Provided records:
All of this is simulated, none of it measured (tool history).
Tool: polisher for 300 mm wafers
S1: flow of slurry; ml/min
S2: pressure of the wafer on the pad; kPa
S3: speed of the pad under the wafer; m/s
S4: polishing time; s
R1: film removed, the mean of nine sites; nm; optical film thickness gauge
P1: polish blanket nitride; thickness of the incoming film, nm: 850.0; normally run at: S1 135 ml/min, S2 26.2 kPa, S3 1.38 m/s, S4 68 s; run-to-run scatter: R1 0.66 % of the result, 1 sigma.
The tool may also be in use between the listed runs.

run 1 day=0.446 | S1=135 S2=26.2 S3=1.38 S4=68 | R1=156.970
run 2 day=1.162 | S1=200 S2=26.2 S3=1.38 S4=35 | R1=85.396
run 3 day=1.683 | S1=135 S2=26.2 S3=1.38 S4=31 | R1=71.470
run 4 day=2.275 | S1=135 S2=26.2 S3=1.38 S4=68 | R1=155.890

Brief: Produce the records once again, exactly as they stand above.

Answer area:
All of this is simulated, none of it measured (tool history).
Tool: polisher for 300 mm wafers
S1: flow of slurry; ml/min
S2: pressure of the wafer on the pad; kPa
S3: speed of the pad under the wafer; m/s
S4: polishing time; s
R1: film removed, the mean of nine sites; nm; optical film thickness gauge
P1: polish blanket nitride; thickness of the incoming film, nm: 850.0; normally run at: S1 135 ml/min, S2 26.2 kPa, S3 1.38 m/s, S4 68 s; run-to-run scatter: R1 0.66 % of the result, 1 sigma.
The tool may also be in use between the listed runs.

run 1 day=0.446 | S1=135 S2=26.2 S3=1.38 S4=68 | R1=156.970
run 2 day=1.162 | S1=200 S2=26.2 S3=1.38 S4=35 | R1=85.396
run 3 day=1.683 | S1=135 S2=26.2 S3=1.38 S4=31 | R1=71.470
run 4 day=2.275 | S1=135 S2=26.2 S3=1.38 S4=68 | R1=155.890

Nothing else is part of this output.